Work instruction
Look through the entries below and extract exactly the lines from the one containing "In a pile the" through the one containing "(*) after a", ends included.

Information given
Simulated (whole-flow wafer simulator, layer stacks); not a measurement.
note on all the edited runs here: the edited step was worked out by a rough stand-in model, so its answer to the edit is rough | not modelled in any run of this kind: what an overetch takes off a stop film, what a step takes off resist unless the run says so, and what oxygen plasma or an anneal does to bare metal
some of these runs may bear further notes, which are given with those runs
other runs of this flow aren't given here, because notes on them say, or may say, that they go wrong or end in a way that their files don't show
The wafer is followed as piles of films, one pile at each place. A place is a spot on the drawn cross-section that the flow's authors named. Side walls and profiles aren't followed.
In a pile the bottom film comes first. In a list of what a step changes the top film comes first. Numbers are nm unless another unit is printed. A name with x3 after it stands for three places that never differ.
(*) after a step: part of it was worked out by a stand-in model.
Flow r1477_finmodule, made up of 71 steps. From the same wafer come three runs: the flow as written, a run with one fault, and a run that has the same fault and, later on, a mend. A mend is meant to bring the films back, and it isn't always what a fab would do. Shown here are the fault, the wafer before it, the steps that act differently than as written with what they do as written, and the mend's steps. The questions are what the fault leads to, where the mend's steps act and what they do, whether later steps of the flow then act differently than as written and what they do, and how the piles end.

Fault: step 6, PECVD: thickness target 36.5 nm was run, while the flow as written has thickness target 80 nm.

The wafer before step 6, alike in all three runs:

Response area
In a pile the bottom film comes first. In a list of what a step changes the top film comes first. Numbers are nm unless another unit is printed. A name with x3 after it stands for three places that never differ.
(*) after a step: part of it was worked out by a stand-in model.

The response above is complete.